○ ○ ○ ○

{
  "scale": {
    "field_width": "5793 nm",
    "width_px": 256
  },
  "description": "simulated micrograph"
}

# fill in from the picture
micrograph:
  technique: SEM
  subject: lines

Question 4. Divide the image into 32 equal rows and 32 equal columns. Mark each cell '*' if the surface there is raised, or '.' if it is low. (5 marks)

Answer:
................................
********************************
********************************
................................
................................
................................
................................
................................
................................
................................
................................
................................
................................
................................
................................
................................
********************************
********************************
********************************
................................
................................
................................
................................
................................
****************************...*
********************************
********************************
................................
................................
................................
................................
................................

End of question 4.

○ ○ ○ ○

- _Work request_:
Go through the records from the first line and copy each one exactly, ending after the line that contains "subject: lines". Give nothing else.

- _Task result_:
{
  "scale": {
    "field_width": "5793 nm",
    "width_px": 256
  },
  "description": "simulated micrograph"
}

# fill in from the picture
micrograph:
  technique: SEM
  subject: lines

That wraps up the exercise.